■ Task item ■
What you return must be an exact copy of the lines in the listing below between the line holding "L085.2 wet_bench-01 5 296.55 0.0 10.05" and the line holding "# recipe ambient=vacuum temp_c=250 time_s=60", inclusive, and nothing more.

■ Dataset excerpts ■
....

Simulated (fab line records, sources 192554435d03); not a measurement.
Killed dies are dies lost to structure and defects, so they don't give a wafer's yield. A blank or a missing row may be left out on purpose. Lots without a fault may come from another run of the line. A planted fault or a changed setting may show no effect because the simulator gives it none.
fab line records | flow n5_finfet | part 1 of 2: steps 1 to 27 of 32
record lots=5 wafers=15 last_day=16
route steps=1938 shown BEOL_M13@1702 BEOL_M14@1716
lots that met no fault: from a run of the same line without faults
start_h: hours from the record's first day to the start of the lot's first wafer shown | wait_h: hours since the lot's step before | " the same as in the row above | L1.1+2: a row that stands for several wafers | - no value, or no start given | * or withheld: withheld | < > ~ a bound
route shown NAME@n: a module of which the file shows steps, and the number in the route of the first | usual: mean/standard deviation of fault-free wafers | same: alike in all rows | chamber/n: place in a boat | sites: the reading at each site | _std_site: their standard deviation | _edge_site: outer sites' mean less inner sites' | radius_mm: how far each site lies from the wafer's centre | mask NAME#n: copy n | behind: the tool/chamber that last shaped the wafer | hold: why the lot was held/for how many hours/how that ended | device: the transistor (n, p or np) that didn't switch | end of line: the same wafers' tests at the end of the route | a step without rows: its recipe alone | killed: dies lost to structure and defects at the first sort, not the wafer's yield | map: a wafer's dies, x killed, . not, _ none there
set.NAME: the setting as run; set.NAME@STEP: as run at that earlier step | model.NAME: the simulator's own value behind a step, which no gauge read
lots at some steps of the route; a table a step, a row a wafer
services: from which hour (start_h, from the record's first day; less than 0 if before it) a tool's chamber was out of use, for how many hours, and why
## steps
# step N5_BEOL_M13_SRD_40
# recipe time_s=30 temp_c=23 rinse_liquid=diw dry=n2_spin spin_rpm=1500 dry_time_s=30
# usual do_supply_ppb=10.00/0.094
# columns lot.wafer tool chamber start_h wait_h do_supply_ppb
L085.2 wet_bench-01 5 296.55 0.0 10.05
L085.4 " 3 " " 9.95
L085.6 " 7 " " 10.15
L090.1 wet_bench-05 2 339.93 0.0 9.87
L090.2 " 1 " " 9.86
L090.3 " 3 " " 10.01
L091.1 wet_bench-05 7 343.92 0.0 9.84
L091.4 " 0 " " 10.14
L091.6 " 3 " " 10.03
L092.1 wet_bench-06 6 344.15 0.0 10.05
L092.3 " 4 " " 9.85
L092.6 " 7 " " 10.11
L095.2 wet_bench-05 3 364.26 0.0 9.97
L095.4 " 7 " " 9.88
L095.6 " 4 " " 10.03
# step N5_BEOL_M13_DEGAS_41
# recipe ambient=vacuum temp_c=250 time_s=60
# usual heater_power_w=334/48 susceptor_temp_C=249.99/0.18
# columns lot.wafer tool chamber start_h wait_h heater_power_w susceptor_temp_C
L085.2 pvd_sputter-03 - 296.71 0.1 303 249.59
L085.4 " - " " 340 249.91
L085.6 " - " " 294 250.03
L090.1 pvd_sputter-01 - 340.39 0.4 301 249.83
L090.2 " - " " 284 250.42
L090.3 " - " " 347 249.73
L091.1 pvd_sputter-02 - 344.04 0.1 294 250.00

....

■ Task result ■
L085.2 wet_bench-01 5 296.55 0.0 10.05
L085.4 " 3 " " 9.95
L085.6 " 7 " " 10.15
L090.1 wet_bench-05 2 339.93 0.0 9.87
L090.2 " 1 " " 9.86
L090.3 " 3 " " 10.01
L091.1 wet_bench-05 7 343.92 0.0 9.84
L091.4 " 0 " " 10.14
L091.6 " 3 " " 10.03
L092.1 wet_bench-06 6 344.15 0.0 10.05
L092.3 " 4 " " 9.85
L092.6 " 7 " " 10.11
L095.2 wet_bench-05 3 364.26 0.0 9.97
L095.4 " 7 " " 9.88
L095.6 " 4 " " 10.03
# step N5_BEOL_M13_DEGAS_41
# recipe ambient=vacuum temp_c=250 time_s=60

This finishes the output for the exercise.